Source material —
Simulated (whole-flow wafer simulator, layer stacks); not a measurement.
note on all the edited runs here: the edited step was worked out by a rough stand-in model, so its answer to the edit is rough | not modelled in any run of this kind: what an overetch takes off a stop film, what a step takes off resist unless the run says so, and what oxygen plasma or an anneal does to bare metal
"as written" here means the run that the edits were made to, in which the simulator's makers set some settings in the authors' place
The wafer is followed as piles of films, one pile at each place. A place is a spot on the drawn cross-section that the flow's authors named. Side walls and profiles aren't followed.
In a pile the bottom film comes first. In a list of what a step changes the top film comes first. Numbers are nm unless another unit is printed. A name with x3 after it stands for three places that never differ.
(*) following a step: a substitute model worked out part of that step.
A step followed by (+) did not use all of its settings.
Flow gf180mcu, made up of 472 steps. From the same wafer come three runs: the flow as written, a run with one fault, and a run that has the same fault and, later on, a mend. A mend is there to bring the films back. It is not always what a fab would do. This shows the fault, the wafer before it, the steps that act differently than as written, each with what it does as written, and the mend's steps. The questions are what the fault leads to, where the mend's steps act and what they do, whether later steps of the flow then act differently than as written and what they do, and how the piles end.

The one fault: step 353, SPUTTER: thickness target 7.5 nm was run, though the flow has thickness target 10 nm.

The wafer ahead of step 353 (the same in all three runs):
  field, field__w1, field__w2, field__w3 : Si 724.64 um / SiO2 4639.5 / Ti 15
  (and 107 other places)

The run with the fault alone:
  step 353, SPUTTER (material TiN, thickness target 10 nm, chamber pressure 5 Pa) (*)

Activity — When you reach the line that contains "The one fault: step", stop; that line and every line before it, from the very first line of the data, should be restated word for word.

Task solution —
Simulated (whole-flow wafer simulator, layer stacks); not a measurement.
note on all the edited runs here: the edited step was worked out by a rough stand-in model, so its answer to the edit is rough | not modelled in any run of this kind: what an overetch takes off a stop film, what a step takes off resist unless the run says so, and what oxygen plasma or an anneal does to bare metal
"as written" here means the run that the edits were made to, in which the simulator's makers set some settings in the authors' place
The wafer is followed as piles of films, one pile at each place. A place is a spot on the drawn cross-section that the flow's authors named. Side walls and profiles aren't followed.
In a pile the bottom film comes first. In a list of what a step changes the top film comes first. Numbers are nm unless another unit is printed. A name with x3 after it stands for three places that never differ.
(*) following a step: a substitute model worked out part of that step.
A step followed by (+) did not use all of its settings.
Flow gf180mcu, made up of 472 steps. From the same wafer come three runs: the flow as written, a run with one fault, and a run that has the same fault and, later on, a mend. A mend is there to bring the films back. It is not always what a fab would do. This shows the fault, the wafer before it, the steps that act differently than as written, each with what it does as written, and the mend's steps. The questions are what the fault leads to, where the mend's steps act and what they do, whether later steps of the flow then act differently than as written and what they do, and how the piles end.

The one fault: step 353, SPUTTER: thickness target 7.5 nm was run, though the flow has thickness target 10 nm.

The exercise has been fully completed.